__Record excerpts__.
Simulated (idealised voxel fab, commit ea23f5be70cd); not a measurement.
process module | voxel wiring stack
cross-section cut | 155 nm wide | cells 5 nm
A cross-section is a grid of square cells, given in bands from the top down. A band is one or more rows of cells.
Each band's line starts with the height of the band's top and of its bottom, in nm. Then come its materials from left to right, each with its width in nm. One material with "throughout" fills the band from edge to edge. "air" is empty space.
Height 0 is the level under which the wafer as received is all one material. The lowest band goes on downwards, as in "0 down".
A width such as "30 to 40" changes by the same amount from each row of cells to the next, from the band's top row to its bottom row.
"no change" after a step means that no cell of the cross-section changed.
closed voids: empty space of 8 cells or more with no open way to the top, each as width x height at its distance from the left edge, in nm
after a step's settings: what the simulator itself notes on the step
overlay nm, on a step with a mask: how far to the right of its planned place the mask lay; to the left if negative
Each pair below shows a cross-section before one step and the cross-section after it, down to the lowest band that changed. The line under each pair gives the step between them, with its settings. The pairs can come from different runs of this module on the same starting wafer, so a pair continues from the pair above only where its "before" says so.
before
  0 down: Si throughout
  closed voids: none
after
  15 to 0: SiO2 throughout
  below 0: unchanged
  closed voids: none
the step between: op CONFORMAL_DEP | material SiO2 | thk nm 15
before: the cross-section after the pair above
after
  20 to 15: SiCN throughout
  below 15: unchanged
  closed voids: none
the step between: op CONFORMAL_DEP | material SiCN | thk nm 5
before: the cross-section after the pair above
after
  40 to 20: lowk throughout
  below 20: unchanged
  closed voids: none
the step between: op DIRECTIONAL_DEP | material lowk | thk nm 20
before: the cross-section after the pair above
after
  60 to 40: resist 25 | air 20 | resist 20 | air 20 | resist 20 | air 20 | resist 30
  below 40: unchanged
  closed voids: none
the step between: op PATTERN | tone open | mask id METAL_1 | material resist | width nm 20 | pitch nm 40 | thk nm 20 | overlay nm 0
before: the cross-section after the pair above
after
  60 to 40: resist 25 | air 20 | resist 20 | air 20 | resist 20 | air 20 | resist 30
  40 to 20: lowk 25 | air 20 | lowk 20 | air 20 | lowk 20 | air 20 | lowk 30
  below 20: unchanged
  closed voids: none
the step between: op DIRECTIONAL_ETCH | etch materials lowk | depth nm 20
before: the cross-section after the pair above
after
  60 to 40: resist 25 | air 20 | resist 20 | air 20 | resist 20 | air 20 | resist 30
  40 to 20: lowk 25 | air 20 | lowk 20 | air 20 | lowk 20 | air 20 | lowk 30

__Required action__.
Up to and including the line that holds "A cross-section is", reproduce the records above exactly from their first line, and give nothing else.

__Task answer__.
Simulated (idealised voxel fab, commit ea23f5be70cd); not a measurement.
process module | voxel wiring stack
cross-section cut | 155 nm wide | cells 5 nm
A cross-section is a grid of square cells, given in bands from the top down. A band is one or more rows of cells.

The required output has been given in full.